## WORK REQUEST
From the listing below, copy only the lines running from the line that contains "run 8A hour=54.9" to the line that contains "run 9A hour=62.8", both included.

## RECORDED DATA
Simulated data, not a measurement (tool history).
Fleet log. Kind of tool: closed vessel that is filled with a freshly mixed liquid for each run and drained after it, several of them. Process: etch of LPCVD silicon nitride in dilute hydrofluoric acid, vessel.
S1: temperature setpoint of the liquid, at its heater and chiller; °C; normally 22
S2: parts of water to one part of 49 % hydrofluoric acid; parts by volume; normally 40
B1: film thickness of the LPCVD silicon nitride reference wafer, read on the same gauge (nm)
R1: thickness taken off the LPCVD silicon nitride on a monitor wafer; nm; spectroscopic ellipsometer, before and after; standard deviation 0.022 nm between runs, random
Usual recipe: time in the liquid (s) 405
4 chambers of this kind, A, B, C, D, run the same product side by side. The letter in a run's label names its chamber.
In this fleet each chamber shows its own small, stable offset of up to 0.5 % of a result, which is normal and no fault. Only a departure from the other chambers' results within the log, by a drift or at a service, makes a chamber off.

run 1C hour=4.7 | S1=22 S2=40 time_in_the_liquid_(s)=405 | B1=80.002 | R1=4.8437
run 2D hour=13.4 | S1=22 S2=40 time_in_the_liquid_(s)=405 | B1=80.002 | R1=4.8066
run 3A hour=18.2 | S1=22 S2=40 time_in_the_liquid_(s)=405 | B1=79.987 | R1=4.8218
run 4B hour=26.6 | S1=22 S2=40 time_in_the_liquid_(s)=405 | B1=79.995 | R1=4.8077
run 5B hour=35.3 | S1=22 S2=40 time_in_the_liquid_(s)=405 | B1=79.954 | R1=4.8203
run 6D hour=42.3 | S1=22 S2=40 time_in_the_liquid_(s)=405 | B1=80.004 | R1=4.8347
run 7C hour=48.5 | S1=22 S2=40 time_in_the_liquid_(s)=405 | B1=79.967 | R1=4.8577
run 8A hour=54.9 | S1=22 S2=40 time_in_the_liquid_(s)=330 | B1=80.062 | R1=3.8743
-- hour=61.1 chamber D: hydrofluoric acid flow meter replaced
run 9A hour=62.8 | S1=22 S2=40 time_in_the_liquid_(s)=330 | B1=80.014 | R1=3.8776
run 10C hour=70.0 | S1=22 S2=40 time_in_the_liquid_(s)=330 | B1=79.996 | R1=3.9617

## REPLY
run 8A hour=54.9 | S1=22 S2=40 time_in_the_liquid_(s)=330 | B1=80.062 | R1=3.8743
-- hour=61.1 chamber D: hydrofluoric acid flow meter replaced
run 9A hour=62.8 | S1=22 S2=40 time_in_the_liquid_(s)=330 | B1=80.014 | R1=3.8776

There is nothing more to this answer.